RAW DATA:
━━━━━━━━━━━━━━━━━━━━

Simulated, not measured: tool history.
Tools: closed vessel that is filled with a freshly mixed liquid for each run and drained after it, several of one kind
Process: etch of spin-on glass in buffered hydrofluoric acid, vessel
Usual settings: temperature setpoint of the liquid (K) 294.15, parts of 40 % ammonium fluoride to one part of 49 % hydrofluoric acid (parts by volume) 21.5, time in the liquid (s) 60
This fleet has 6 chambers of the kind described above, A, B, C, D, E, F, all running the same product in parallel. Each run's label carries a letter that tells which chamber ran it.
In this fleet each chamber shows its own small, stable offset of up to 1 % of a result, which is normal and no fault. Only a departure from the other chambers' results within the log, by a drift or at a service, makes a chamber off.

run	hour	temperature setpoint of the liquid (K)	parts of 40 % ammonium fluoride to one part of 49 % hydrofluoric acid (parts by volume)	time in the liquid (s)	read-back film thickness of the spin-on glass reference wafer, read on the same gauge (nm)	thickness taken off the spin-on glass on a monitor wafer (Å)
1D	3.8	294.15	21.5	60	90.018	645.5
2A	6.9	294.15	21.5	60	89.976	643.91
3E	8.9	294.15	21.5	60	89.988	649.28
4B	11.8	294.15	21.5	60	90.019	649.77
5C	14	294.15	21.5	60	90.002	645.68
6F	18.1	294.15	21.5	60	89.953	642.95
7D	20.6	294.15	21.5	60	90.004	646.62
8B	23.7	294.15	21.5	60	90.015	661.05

━━━━━━━━━━━━━━━━━━━━

ACTION ITEM:
Take the lines from the first line of the listing to the line containing "Process: etch of". Please print them exactly, ends included, with nothing else.

WRITTEN RESPONSE:
Simulated, not measured: tool history.
Tools: closed vessel that is filled with a freshly mixed liquid for each run and drained after it, several of one kind
Process: etch of spin-on glass in buffered hydrofluoric acid, vessel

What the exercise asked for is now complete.